Provided material:
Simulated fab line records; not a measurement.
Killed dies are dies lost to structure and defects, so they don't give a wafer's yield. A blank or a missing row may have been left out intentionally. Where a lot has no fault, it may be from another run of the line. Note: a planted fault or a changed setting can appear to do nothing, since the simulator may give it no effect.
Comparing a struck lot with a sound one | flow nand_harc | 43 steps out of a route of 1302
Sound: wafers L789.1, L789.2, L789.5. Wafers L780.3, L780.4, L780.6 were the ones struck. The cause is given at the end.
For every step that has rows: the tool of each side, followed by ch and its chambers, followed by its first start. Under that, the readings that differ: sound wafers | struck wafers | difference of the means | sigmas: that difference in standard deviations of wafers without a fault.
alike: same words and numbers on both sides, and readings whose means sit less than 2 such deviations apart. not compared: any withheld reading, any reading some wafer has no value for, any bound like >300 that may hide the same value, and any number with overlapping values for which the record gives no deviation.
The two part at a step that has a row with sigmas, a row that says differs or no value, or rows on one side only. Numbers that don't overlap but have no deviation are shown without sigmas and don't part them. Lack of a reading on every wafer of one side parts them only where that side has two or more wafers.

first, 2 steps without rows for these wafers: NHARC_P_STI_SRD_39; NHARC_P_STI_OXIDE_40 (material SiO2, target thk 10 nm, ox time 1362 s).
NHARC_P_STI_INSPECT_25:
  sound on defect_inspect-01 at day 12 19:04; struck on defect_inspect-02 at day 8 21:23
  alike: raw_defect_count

Requirement:
Exactly as written, repeat each line from the beginning of the data above to the line containing "Killed dies are", inclusive.

Answer space:
Simulated fab line records; not a measurement.
Killed dies are dies lost to structure and defects, so they don't give a wafer's yield. A blank or a missing row may have been left out intentionally. Where a lot has no fault, it may be from another run of the line. Note: a planted fault or a changed setting can appear to do nothing, since the simulator may give it no effect.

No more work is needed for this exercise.